__Work task__
Return each record exactly as it appears, so that nothing is dropped or altered.

__Listed entries__
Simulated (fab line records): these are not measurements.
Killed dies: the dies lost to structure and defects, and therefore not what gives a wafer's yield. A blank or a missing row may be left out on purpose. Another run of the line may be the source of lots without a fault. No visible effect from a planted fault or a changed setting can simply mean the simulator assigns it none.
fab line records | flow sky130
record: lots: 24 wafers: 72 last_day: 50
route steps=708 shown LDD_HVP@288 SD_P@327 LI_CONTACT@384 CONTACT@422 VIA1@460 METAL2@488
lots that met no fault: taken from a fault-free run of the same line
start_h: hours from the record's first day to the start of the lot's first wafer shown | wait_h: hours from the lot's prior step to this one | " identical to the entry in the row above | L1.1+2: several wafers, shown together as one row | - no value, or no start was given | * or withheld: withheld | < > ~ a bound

__Answer space__
Simulated (fab line records): these are not measurements.
Killed dies: the dies lost to structure and defects, and therefore not what gives a wafer's yield. A blank or a missing row may be left out on purpose. Another run of the line may be the source of lots without a fault. No visible effect from a planted fault or a changed setting can simply mean the simulator assigns it none.
fab line records | flow sky130
record: lots: 24 wafers: 72 last_day: 50
route steps=708 shown LDD_HVP@288 SD_P@327 LI_CONTACT@384 CONTACT@422 VIA1@460 METAL2@488
lots that met no fault: taken from a fault-free run of the same line
start_h: hours from the record's first day to the start of the lot's first wafer shown | wait_h: hours from the lot's prior step to this one | " identical to the entry in the row above | L1.1+2: several wafers, shown together as one row | - no value, or no start was given | * or withheld: withheld | < > ~ a bound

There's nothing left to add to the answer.